▶ ASSIGNED TASK: Here are some entries. Print them exactly as they are.

▶ DATA SHOWN:
______________________________
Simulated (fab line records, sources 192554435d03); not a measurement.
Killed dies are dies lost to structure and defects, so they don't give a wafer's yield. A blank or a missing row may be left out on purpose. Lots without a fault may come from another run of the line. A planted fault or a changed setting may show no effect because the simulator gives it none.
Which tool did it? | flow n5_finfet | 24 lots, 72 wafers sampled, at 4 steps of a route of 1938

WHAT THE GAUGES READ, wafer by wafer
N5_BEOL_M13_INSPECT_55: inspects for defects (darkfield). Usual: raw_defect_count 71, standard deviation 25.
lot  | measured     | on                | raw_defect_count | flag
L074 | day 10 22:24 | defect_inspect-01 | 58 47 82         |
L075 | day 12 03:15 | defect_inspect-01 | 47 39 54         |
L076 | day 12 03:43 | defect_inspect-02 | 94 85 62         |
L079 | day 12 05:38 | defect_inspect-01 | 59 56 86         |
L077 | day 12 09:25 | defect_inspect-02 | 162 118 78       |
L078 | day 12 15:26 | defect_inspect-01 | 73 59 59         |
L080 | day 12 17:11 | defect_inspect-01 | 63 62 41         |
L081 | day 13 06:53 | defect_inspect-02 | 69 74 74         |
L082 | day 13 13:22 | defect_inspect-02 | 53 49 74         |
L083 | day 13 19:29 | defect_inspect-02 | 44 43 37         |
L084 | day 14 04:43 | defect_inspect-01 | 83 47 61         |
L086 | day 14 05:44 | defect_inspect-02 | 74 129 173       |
______________________________

▶ EXERCISE RESULT:
Simulated (fab line records, sources 192554435d03); not a measurement.
Killed dies are dies lost to structure and defects, so they don't give a wafer's yield. A blank or a missing row may be left out on purpose. Lots without a fault may come from another run of the line. A planted fault or a changed setting may show no effect because the simulator gives it none.
Which tool did it? | flow n5_finfet | 24 lots, 72 wafers sampled, at 4 steps of a route of 1938

WHAT THE GAUGES READ, wafer by wafer
N5_BEOL_M13_INSPECT_55: inspects for defects (darkfield). Usual: raw_defect_count 71, standard deviation 25.
lot  | measured     | on                | raw_defect_count | flag
L074 | day 10 22:24 | defect_inspect-01 | 58 47 82         |
L075 | day 12 03:15 | defect_inspect-01 | 47 39 54         |
L076 | day 12 03:43 | defect_inspect-02 | 94 85 62         |
L079 | day 12 05:38 | defect_inspect-01 | 59 56 86         |
L077 | day 12 09:25 | defect_inspect-02 | 162 118 78       |
L078 | day 12 15:26 | defect_inspect-01 | 73 59 59         |
L080 | day 12 17:11 | defect_inspect-01 | 63 62 41         |
L081 | day 13 06:53 | defect_inspect-02 | 69 74 74         |
L082 | day 13 13:22 | defect_inspect-02 | 53 49 74         |
L083 | day 13 19:29 | defect_inspect-02 | 44 43 37         |
L084 | day 14 04:43 | defect_inspect-01 | 83 47 61         |
L086 | day 14 05:44 | defect_inspect-02 | 74 129 173       |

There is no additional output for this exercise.